== DATA EXTRACTS ==
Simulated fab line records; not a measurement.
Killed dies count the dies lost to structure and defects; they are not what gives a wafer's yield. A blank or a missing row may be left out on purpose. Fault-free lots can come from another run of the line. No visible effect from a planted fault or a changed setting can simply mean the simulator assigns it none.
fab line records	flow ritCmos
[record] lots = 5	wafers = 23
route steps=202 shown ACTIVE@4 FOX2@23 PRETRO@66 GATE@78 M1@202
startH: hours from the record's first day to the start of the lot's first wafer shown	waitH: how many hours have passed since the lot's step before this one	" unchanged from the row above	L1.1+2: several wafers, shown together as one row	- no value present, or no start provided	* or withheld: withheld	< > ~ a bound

== WORK REQUEST ==
Restate the data above word for word, please.

== EXERCISE ANSWER ==
Simulated fab line records; not a measurement.
Killed dies count the dies lost to structure and defects; they are not what gives a wafer's yield. A blank or a missing row may be left out on purpose. Fault-free lots can come from another run of the line. No visible effect from a planted fault or a changed setting can simply mean the simulator assigns it none.
fab line records	flow ritCmos
[record] lots = 5	wafers = 23
route steps=202 shown ACTIVE@4 FOX2@23 PRETRO@66 GATE@78 M1@202
startH: hours from the record's first day to the start of the lot's first wafer shown	waitH: how many hours have passed since the lot's step before this one	" unchanged from the row above	L1.1+2: several wafers, shown together as one row	- no value present, or no start provided	* or withheld: withheld	< > ~ a bound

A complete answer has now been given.